_DATASET EXTRACT:_
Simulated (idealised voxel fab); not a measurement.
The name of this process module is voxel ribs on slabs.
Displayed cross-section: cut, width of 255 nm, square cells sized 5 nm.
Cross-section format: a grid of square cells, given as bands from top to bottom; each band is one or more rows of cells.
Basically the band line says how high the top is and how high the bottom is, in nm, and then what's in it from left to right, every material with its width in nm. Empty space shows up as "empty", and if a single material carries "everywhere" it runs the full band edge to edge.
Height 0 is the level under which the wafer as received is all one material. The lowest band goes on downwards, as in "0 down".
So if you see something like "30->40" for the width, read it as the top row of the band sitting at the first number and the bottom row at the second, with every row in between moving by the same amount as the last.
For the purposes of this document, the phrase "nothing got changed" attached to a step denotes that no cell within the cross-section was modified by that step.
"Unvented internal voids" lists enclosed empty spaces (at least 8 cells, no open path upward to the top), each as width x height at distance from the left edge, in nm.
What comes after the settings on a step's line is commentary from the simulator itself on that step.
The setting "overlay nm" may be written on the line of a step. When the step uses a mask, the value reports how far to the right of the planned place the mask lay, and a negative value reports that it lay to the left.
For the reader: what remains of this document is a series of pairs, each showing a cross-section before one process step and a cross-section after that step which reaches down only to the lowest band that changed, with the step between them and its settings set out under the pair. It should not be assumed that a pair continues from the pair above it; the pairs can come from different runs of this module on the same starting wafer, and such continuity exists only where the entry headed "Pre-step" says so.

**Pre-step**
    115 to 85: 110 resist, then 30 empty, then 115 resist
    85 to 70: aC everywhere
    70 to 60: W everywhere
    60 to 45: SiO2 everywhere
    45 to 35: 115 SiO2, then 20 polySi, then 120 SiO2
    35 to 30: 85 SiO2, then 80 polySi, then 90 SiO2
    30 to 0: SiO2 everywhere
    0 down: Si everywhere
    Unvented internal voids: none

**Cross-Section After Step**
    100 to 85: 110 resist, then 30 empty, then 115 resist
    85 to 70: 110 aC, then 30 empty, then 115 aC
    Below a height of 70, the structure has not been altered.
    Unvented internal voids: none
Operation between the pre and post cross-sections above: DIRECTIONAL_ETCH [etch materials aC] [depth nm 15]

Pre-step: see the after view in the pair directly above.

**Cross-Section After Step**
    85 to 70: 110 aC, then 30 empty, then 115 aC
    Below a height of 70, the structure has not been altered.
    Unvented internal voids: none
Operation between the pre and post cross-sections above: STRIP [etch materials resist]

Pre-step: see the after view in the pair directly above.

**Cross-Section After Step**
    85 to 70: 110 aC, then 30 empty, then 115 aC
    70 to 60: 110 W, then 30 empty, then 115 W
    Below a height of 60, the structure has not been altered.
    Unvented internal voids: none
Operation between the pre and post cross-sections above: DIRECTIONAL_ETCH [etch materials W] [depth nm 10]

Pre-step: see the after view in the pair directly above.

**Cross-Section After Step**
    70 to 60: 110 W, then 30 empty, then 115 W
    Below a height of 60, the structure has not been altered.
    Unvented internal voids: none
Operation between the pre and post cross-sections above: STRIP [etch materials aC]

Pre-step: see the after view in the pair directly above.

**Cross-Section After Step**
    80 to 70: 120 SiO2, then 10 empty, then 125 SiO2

_BRIEF:_ Everything from the first line above through the line that contains "Cross-section format: a" should be duplicated exactly, please, and nothing beyond it.

_WORKED SOLUTION:_
Simulated (idealised voxel fab); not a measurement.
The name of this process module is voxel ribs on slabs.
Displayed cross-section: cut, width of 255 nm, square cells sized 5 nm.
Cross-section format: a grid of square cells, given as bands from top to bottom; each band is one or more rows of cells.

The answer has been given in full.